________________

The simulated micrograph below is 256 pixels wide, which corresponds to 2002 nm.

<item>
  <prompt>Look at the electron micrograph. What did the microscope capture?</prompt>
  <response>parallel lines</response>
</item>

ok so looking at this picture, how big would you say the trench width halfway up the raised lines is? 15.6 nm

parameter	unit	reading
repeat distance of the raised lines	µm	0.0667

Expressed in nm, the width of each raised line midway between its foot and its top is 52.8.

________________

Requirement:
Set down, from the entries above, exactly the lines from the one with "<response>parallel lines</response>" up to and including the one with "repeat distance of", and no other lines.

Result:
  <response>parallel lines</response>
</item>

ok so looking at this picture, how big would you say the trench width halfway up the raised lines is? 15.6 nm

parameter	unit	reading
repeat distance of the raised lines	µm	0.0667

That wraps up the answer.